Assigned task — The records below should be printed once more, exactly as they appear.

....

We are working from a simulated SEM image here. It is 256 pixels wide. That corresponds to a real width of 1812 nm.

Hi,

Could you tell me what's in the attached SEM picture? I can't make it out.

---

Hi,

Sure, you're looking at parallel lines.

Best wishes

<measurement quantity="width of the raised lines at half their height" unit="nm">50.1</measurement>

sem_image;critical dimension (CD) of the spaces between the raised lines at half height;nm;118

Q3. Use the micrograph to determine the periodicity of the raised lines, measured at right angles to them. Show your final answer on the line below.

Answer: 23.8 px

....

Answer section —
We are working from a simulated SEM image here. It is 256 pixels wide. That corresponds to a real width of 1812 nm.

Hi,

Could you tell me what's in the attached SEM picture? I can't make it out.

---

Hi,

Sure, you're looking at parallel lines.

Best wishes

<measurement quantity="width of the raised lines at half their height" unit="nm">50.1</measurement>

sem_image;critical dimension (CD) of the spaces between the raised lines at half height;nm;118

Q3. Use the micrograph to determine the periodicity of the raised lines, measured at right angles to them. Show your final answer on the line below.

Answer: 23.8 px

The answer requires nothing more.